START Entries shown
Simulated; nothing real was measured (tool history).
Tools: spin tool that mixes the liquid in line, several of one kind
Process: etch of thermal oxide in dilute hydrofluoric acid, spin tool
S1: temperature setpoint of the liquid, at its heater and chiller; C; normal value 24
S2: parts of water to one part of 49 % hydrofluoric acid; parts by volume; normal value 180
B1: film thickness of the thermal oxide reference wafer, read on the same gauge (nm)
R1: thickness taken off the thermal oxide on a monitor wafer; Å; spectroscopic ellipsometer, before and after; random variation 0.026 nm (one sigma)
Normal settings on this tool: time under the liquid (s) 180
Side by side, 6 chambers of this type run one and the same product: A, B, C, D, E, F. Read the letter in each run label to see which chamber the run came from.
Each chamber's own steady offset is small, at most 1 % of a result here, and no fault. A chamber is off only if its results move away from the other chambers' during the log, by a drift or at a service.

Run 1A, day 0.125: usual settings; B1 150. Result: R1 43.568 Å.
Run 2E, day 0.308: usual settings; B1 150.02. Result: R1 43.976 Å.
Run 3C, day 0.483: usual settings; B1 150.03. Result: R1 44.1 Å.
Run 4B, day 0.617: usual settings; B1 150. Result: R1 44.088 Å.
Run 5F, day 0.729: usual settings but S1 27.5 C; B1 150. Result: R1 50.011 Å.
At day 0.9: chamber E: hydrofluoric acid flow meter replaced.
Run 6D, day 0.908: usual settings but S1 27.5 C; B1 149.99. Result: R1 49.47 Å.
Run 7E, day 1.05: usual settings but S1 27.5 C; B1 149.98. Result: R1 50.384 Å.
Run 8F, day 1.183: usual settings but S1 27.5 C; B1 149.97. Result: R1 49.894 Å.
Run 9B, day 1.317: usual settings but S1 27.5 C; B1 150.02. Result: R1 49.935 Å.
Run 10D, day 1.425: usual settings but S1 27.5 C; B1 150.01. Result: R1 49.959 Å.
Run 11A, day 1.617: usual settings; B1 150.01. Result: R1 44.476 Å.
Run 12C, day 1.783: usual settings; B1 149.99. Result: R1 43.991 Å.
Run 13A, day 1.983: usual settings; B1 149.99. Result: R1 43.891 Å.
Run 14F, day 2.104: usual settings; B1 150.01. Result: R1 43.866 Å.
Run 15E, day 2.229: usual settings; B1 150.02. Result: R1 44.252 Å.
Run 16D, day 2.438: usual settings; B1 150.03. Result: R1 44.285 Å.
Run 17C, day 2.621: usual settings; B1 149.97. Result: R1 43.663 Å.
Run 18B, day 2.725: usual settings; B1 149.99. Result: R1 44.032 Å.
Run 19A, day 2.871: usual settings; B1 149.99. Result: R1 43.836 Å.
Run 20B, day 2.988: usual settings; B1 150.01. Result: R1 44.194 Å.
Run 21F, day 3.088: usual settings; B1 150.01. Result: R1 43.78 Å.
END Entries shown

» Task item:
All that is needed is the opening run of the data, given again exactly: please include every line from the first through the line with "Side by side, 6", both ends kept.

» Written solution:
Simulated; nothing real was measured (tool history).
Tools: spin tool that mixes the liquid in line, several of one kind
Process: etch of thermal oxide in dilute hydrofluoric acid, spin tool
S1: temperature setpoint of the liquid, at its heater and chiller; C; normal value 24
S2: parts of water to one part of 49 % hydrofluoric acid; parts by volume; normal value 180
B1: film thickness of the thermal oxide reference wafer, read on the same gauge (nm)
R1: thickness taken off the thermal oxide on a monitor wafer; Å; spectroscopic ellipsometer, before and after; random variation 0.026 nm (one sigma)
Normal settings on this tool: time under the liquid (s) 180
Side by side, 6 chambers of this type run one and the same product: A, B, C, D, E, F. Read the letter in each run label to see which chamber the run came from.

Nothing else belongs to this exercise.